ASSIGNMENT »
The records below should be printed once more, exactly as they appear.

INPUT DATA »
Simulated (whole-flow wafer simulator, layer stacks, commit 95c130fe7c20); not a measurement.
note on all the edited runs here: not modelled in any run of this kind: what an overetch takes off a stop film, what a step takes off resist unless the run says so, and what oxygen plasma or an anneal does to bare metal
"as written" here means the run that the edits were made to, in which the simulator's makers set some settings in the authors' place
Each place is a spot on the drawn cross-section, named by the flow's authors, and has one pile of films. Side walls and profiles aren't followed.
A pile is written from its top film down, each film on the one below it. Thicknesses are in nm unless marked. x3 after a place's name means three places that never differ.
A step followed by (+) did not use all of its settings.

RESPONSE BOX »
Simulated (whole-flow wafer simulator, layer stacks, commit 95c130fe7c20); not a measurement.
note on all the edited runs here: not modelled in any run of this kind: what an overetch takes off a stop film, what a step takes off resist unless the run says so, and what oxygen plasma or an anneal does to bare metal
"as written" here means the run that the edits were made to, in which the simulator's makers set some settings in the authors' place
Each place is a spot on the drawn cross-section, named by the flow's authors, and has one pile of films. Side walls and profiles aren't followed.
A pile is written from its top film down, each film on the one below it. Thicknesses are in nm unless marked. x3 after a place's name means three places that never differ.
A step followed by (+) did not use all of its settings.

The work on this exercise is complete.